# EXERCISE
Please retype the whole listing so that it matches the original exactly.

# ENTRIES SUPPLIED
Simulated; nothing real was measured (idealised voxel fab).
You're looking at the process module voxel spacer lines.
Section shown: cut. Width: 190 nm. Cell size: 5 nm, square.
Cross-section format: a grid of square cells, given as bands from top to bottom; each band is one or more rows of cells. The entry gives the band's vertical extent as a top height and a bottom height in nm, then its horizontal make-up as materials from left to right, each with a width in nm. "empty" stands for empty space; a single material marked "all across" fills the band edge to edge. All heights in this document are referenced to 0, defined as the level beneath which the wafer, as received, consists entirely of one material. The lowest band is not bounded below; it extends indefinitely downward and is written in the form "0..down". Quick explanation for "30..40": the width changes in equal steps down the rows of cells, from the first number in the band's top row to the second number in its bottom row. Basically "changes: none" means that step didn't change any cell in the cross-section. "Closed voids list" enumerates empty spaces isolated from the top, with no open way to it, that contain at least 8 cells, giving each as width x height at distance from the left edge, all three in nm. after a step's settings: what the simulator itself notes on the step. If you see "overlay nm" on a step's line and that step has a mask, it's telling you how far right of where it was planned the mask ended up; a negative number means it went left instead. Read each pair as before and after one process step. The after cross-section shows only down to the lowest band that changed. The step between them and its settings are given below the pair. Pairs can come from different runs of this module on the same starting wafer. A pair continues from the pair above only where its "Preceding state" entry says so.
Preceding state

# PROBLEM SOLUTION
Simulated; nothing real was measured (idealised voxel fab).
You're looking at the process module voxel spacer lines.
Section shown: cut. Width: 190 nm. Cell size: 5 nm, square.
Cross-section format: a grid of square cells, given as bands from top to bottom; each band is one or more rows of cells. The entry gives the band's vertical extent as a top height and a bottom height in nm, then its horizontal make-up as materials from left to right, each with a width in nm. "empty" stands for empty space; a single material marked "all across" fills the band edge to edge. All heights in this document are referenced to 0, defined as the level beneath which the wafer, as received, consists entirely of one material. The lowest band is not bounded below; it extends indefinitely downward and is written in the form "0..down". Quick explanation for "30..40": the width changes in equal steps down the rows of cells, from the first number in the band's top row to the second number in its bottom row. Basically "changes: none" means that step didn't change any cell in the cross-section. "Closed voids list" enumerates empty spaces isolated from the top, with no open way to it, that contain at least 8 cells, giving each as width x height at distance from the left edge, all three in nm. after a step's settings: what the simulator itself notes on the step. If you see "overlay nm" on a step's line and that step has a mask, it's telling you how far right of where it was planned the mask ended up; a negative number means it went left instead. Read each pair as before and after one process step. The after cross-section shows only down to the lowest band that changed. The step between them and its settings are given below the pair. Pairs can come from different runs of this module on the same starting wafer. A pair continues from the pair above only where its "Preceding state" entry says so.
Preceding state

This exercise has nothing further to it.